'''

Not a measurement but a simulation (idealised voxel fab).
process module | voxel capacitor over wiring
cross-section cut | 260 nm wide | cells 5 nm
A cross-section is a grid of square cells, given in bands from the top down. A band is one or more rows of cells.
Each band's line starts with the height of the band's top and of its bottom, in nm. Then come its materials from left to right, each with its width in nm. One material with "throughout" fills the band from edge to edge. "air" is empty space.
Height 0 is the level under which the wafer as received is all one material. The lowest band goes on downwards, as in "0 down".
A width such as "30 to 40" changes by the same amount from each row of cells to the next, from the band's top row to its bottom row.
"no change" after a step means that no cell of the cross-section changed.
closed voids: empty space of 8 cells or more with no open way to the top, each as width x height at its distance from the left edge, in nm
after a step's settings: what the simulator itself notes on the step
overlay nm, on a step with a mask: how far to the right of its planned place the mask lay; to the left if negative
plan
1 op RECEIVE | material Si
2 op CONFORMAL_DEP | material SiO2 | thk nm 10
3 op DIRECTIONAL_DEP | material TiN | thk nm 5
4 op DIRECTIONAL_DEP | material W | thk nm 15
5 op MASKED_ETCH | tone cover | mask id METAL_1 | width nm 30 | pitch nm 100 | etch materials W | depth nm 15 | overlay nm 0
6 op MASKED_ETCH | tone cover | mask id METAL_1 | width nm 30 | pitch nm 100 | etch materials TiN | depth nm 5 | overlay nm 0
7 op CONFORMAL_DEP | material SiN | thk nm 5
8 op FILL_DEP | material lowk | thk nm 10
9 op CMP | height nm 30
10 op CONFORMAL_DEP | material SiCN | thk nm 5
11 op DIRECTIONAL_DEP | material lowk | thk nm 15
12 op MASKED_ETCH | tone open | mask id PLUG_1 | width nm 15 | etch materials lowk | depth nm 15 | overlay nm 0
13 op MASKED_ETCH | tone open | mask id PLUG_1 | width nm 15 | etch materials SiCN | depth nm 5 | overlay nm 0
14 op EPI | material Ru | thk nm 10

'''

▶ **Brief**
The first line of the entries, the line with "Height 0 is", and every line between them should be retyped exactly, and nothing else.

▶ **Answer box**
Not a measurement but a simulation (idealised voxel fab).
process module | voxel capacitor over wiring
cross-section cut | 260 nm wide | cells 5 nm
A cross-section is a grid of square cells, given in bands from the top down. A band is one or more rows of cells.
Each band's line starts with the height of the band's top and of its bottom, in nm. Then come its materials from left to right, each with its width in nm. One material with "throughout" fills the band from edge to edge. "air" is empty space.
Height 0 is the level under which the wafer as received is all one material. The lowest band goes on downwards, as in "0 down".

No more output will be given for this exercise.